-- Opening Marker --

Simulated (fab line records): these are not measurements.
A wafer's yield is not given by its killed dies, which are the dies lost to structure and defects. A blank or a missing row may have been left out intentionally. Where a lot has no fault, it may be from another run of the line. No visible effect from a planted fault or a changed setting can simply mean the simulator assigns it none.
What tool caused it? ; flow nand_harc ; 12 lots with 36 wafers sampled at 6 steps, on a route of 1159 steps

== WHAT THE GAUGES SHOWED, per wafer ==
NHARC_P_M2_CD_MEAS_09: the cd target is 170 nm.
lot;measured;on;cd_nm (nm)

-- Closing Marker --

Reproduce all of the entries verbatim.

Simulated (fab line records): these are not measurements.
A wafer's yield is not given by its killed dies, which are the dies lost to structure and defects. A blank or a missing row may have been left out intentionally. Where a lot has no fault, it may be from another run of the line. No visible effect from a planted fault or a changed setting can simply mean the simulator assigns it none.
What tool caused it? ; flow nand_harc ; 12 lots with 36 wafers sampled at 6 steps, on a route of 1159 steps

== WHAT THE GAUGES SHOWED, per wafer ==
NHARC_P_M2_CD_MEAS_09: the cd target is 170 nm.
lot;measured;on;cd_nm (nm)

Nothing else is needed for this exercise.